(DATA SUPPLIED)
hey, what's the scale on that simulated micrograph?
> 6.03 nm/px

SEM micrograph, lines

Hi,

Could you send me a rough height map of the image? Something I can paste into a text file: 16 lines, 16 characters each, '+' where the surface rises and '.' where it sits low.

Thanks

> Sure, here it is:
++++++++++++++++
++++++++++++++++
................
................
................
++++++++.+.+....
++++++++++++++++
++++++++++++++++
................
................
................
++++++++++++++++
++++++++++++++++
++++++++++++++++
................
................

(ASSIGNMENT) Set down every entry exactly as it appears.

(WORKED SOLUTION)
hey, what's the scale on that simulated micrograph?
> 6.03 nm/px

SEM micrograph, lines

Hi,

Could you send me a rough height map of the image? Something I can paste into a text file: 16 lines, 16 characters each, '+' where the surface rises and '.' where it sits low.

Thanks

> Sure, here it is:
++++++++++++++++
++++++++++++++++
................
................
................
++++++++.+.+....
++++++++++++++++
++++++++++++++++
................
................
................
++++++++++++++++
++++++++++++++++
++++++++++++++++
................
................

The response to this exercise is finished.